→ WORK REQUEST: Give back an exact copy of the lines in the records below, from the line that has "step 19, EXPOSE" through the line that has "step 23, VIA", and nothing besides.

→ RAW DATA:

==========

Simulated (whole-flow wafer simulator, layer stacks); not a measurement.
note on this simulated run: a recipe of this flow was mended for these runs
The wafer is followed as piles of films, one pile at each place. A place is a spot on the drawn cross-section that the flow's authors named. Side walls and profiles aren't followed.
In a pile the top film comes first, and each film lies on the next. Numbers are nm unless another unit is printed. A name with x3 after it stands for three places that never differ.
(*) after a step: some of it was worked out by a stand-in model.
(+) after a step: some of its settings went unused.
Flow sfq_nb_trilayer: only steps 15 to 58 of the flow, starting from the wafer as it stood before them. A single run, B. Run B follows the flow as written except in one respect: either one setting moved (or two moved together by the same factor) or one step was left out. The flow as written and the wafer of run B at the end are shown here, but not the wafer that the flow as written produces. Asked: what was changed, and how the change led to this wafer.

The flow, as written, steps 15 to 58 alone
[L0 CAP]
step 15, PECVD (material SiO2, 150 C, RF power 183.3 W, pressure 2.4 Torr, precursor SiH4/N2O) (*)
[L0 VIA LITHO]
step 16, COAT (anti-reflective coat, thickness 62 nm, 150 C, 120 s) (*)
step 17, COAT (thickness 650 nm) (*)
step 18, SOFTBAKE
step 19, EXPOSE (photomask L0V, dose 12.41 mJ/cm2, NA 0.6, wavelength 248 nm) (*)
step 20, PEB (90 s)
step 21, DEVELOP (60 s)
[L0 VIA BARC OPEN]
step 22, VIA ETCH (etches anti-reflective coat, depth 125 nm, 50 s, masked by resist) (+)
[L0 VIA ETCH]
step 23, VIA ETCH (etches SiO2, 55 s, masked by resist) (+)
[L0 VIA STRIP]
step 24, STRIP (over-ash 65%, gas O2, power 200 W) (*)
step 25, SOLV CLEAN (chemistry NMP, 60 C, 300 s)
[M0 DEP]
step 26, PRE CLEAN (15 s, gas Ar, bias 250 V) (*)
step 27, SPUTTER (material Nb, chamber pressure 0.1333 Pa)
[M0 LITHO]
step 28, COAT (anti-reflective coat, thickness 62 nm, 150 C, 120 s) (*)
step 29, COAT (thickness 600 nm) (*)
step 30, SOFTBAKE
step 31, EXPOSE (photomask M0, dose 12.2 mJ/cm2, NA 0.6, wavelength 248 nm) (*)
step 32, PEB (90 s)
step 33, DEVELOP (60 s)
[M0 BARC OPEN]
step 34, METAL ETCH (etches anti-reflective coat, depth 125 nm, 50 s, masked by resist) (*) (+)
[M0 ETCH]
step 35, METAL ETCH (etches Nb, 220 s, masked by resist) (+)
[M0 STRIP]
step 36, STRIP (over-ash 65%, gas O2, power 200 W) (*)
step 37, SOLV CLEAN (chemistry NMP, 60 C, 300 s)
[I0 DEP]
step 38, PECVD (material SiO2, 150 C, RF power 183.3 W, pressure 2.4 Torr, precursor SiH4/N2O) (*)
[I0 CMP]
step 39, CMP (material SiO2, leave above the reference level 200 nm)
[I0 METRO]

==========

→ EXERCISE RESULT:
step 19, EXPOSE (photomask L0V, dose 12.41 mJ/cm2, NA 0.6, wavelength 248 nm) (*)
step 20, PEB (90 s)
step 21, DEVELOP (60 s)
[L0 VIA BARC OPEN]
step 22, VIA ETCH (etches anti-reflective coat, depth 125 nm, 50 s, masked by resist) (+)
[L0 VIA ETCH]
step 23, VIA ETCH (etches SiO2, 55 s, masked by resist) (+)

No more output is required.